============================================================

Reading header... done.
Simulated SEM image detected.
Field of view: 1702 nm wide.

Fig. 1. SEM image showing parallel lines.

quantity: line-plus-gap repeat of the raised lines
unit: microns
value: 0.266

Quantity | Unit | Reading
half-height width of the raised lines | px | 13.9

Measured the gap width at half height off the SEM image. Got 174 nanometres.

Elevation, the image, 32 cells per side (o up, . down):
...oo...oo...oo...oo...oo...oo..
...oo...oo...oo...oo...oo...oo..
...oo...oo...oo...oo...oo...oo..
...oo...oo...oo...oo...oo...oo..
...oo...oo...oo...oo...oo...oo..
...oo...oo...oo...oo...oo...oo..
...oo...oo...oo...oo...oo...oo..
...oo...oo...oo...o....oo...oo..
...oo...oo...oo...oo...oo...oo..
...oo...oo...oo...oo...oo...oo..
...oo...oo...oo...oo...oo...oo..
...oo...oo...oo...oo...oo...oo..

============================================================

— Required action —
Nothing should be left out when the listing is retyped exactly.

— Written response —
Reading header... done.
Simulated SEM image detected.
Field of view: 1702 nm wide.

Fig. 1. SEM image showing parallel lines.

quantity: line-plus-gap repeat of the raised lines
unit: microns
value: 0.266

Quantity | Unit | Reading
half-height width of the raised lines | px | 13.9

Measured the gap width at half height off the SEM image. Got 174 nanometres.

Elevation, the image, 32 cells per side (o up, . down):
...oo...oo...oo...oo...oo...oo..
...oo...oo...oo...oo...oo...oo..
...oo...oo...oo...oo...oo...oo..
...oo...oo...oo...oo...oo...oo..
...oo...oo...oo...oo...oo...oo..
...oo...oo...oo...oo...oo...oo..
...oo...oo...oo...oo...oo...oo..
...oo...oo...oo...o....oo...oo..
...oo...oo...oo...oo...oo...oo..
...oo...oo...oo...oo...oo...oo..
...oo...oo...oo...oo...oo...oo..
...oo...oo...oo...oo...oo...oo..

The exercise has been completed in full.